Set out exactly, line by line, the stretch of data below that begins at the line containing "Each place is" and ends at the line containing "[LOCOS STACK]", with both ends kept.

━━ Data extracts
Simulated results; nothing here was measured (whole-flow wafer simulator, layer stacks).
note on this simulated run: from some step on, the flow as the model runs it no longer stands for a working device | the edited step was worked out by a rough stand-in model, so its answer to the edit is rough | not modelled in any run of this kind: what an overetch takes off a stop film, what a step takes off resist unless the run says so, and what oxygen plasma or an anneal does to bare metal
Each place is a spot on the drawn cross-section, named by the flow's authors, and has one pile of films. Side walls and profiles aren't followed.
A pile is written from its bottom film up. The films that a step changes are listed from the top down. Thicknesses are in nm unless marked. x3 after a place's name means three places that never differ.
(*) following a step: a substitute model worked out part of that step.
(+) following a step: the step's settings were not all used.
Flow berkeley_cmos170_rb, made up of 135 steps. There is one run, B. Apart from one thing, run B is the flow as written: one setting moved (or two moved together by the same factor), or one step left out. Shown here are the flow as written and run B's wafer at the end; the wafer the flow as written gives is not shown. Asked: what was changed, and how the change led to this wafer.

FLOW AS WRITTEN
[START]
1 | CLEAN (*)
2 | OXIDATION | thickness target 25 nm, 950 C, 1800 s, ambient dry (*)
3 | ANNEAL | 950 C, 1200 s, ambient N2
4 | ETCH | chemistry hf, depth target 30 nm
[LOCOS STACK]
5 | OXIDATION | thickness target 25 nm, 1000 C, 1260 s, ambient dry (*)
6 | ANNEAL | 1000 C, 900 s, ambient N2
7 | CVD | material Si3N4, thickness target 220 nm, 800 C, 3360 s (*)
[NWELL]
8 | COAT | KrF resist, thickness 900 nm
━━━━

> [Task result]:
Each place is a spot on the drawn cross-section, named by the flow's authors, and has one pile of films. Side walls and profiles aren't followed.
A pile is written from its bottom film up. The films that a step changes are listed from the top down. Thicknesses are in nm unless marked. x3 after a place's name means three places that never differ.
(*) following a step: a substitute model worked out part of that step.
(+) following a step: the step's settings were not all used.
Flow berkeley_cmos170_rb, made up of 135 steps. There is one run, B. Apart from one thing, run B is the flow as written: one setting moved (or two moved together by the same factor), or one step left out. Shown here are the flow as written and run B's wafer at the end; the wafer the flow as written gives is not shown. Asked: what was changed, and how the change led to this wafer.

FLOW AS WRITTEN
[START]
1 | CLEAN (*)
2 | OXIDATION | thickness target 25 nm, 950 C, 1800 s, ambient dry (*)
3 | ANNEAL | 950 C, 1200 s, ambient N2
4 | ETCH | chemistry hf, depth target 30 nm
[LOCOS STACK]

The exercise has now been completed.